**Assignment:**
The lines from the top of the data down to the line with "Xsec cut, 210 nm wide, square cell size 5 nm." should be repeated exactly, both ends included.

*** Opening of Source information ***

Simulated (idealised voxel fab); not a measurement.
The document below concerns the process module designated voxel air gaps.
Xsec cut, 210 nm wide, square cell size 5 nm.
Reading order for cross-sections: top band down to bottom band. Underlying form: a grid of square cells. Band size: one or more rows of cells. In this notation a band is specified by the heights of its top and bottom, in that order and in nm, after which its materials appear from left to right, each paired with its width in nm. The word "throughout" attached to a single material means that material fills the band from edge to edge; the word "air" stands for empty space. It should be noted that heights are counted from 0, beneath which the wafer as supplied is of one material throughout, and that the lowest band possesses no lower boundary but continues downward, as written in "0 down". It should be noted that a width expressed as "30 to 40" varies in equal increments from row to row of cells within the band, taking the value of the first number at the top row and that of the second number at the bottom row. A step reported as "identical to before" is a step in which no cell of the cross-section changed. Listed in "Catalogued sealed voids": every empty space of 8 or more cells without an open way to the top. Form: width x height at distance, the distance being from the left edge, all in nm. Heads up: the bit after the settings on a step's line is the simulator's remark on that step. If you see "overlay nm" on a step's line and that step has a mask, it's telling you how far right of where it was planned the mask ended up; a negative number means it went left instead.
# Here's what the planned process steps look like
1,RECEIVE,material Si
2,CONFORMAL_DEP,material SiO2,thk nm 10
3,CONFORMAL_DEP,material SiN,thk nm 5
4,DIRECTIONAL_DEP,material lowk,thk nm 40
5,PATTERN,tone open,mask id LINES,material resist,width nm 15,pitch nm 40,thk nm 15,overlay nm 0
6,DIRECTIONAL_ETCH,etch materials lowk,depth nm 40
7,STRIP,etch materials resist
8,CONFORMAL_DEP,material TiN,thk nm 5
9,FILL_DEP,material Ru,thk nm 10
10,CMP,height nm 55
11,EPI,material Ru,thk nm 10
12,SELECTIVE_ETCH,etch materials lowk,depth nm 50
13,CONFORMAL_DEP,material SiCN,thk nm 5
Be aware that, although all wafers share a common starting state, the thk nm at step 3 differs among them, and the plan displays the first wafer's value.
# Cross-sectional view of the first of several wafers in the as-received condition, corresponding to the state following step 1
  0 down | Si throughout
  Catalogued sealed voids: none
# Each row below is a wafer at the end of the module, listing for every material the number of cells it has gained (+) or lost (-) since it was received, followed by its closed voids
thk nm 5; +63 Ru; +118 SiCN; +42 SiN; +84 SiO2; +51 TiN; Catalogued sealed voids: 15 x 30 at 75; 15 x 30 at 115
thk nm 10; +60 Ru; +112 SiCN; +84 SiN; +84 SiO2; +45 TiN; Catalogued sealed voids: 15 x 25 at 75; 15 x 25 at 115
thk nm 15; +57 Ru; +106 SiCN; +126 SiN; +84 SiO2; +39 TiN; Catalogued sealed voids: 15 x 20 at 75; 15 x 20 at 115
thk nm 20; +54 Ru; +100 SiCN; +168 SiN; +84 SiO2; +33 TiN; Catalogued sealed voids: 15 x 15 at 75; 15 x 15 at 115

*** Close of Source information ***

**Answer area:**
Simulated (idealised voxel fab); not a measurement.
The document below concerns the process module designated voxel air gaps.
Xsec cut, 210 nm wide, square cell size 5 nm.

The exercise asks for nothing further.